##### Raw data #####

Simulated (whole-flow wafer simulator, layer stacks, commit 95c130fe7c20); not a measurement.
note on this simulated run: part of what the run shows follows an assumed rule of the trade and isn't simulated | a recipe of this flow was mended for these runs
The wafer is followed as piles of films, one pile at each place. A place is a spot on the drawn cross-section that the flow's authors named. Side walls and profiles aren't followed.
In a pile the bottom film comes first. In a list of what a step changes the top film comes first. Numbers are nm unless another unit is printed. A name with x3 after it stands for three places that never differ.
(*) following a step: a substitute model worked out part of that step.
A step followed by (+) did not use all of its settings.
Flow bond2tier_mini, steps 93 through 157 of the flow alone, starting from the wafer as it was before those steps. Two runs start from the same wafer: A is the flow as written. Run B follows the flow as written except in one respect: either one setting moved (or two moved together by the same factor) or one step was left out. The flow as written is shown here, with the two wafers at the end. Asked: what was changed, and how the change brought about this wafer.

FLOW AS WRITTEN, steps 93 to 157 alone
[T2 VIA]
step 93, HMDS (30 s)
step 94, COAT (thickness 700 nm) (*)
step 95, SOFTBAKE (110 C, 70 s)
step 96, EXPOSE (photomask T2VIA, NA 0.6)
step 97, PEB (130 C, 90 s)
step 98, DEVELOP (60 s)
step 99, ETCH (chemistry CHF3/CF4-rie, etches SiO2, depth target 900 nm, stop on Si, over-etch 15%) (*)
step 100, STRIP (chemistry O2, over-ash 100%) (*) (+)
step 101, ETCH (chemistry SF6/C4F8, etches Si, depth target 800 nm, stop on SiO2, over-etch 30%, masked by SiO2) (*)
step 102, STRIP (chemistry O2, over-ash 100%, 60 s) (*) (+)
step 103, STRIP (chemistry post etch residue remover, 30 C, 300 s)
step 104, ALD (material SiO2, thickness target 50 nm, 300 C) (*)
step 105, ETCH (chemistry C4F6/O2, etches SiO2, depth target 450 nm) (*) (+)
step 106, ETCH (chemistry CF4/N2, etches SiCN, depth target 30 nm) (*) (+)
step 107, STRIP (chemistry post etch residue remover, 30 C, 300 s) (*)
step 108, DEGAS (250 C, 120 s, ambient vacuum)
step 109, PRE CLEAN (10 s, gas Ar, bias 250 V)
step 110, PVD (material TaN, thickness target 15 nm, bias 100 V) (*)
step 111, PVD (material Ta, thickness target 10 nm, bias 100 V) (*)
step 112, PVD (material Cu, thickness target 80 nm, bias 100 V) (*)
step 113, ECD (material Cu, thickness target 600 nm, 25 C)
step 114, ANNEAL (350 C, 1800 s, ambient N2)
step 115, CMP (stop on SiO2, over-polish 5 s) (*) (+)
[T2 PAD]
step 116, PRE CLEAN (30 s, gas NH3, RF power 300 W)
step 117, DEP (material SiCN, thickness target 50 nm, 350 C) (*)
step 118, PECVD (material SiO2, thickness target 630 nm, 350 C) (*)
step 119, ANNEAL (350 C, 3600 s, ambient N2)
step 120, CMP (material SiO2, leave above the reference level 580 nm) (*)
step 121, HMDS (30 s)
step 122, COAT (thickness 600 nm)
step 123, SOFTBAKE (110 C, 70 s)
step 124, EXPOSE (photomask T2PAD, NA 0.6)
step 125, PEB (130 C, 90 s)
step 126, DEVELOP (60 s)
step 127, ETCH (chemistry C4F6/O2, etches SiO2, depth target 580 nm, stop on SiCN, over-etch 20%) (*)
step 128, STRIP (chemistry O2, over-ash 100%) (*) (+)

#####

# Work task
Send back an exact copy of only the lines from the line with "step 121, HMDS (30 s)" up to and including the line with "step 127, ETCH" in the data above.

# Exercise answer
step 121, HMDS (30 s)
step 122, COAT (thickness 600 nm)
step 123, SOFTBAKE (110 C, 70 s)
step 124, EXPOSE (photomask T2PAD, NA 0.6)
step 125, PEB (130 C, 90 s)
step 126, DEVELOP (60 s)
step 127, ETCH (chemistry C4F6/O2, etches SiO2, depth target 580 nm, stop on SiCN, over-etch 20%) (*)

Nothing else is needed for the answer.